REQUIRED ACTION
An exact transcription of the lines below, from the first through the one containing "note on all", is the only output wanted.

SUPPLIED DATA
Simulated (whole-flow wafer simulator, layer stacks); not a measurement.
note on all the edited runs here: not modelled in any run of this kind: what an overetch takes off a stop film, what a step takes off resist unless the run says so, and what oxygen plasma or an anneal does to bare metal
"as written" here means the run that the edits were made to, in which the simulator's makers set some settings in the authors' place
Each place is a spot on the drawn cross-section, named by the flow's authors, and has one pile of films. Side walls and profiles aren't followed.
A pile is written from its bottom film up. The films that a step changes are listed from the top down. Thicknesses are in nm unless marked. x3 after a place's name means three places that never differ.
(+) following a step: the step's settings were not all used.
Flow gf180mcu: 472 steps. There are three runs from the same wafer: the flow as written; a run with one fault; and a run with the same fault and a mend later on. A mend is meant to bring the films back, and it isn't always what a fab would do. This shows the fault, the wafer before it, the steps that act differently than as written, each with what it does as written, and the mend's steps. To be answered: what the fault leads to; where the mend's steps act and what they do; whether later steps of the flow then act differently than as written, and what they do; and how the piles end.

WORKED SOLUTION
Simulated (whole-flow wafer simulator, layer stacks); not a measurement.
note on all the edited runs here: not modelled in any run of this kind: what an overetch takes off a stop film, what a step takes off resist unless the run says so, and what oxygen plasma or an anneal does to bare metal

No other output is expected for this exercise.